- Work request
The records below are to be duplicated exactly as they appear.

- Record set
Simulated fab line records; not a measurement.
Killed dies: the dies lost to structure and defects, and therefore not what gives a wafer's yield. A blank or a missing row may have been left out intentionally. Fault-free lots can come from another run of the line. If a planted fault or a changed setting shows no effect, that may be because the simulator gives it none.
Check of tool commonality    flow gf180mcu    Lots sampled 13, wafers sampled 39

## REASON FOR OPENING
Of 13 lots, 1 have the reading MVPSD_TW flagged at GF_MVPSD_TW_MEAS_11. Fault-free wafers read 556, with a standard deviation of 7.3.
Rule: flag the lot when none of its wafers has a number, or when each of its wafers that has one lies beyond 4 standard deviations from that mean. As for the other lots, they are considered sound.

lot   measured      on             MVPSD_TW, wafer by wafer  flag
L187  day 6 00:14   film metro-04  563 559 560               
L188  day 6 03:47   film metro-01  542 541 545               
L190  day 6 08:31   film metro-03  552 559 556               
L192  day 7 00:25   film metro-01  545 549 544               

- Answer box
Simulated fab line records; not a measurement.
Killed dies: the dies lost to structure and defects, and therefore not what gives a wafer's yield. A blank or a missing row may have been left out intentionally. Fault-free lots can come from another run of the line. If a planted fault or a changed setting shows no effect, that may be because the simulator gives it none.
Check of tool commonality    flow gf180mcu    Lots sampled 13, wafers sampled 39

## REASON FOR OPENING
Of 13 lots, 1 have the reading MVPSD_TW flagged at GF_MVPSD_TW_MEAS_11. Fault-free wafers read 556, with a standard deviation of 7.3.
Rule: flag the lot when none of its wafers has a number, or when each of its wafers that has one lies beyond 4 standard deviations from that mean. As for the other lots, they are considered sound.

lot   measured      on             MVPSD_TW, wafer by wafer  flag
L187  day 6 00:14   film metro-04  563 559 560               
L188  day 6 03:47   film metro-01  542 541 545               
L190  day 6 08:31   film metro-03  552 559 556               
L192  day 7 00:25   film metro-01  545 549 544               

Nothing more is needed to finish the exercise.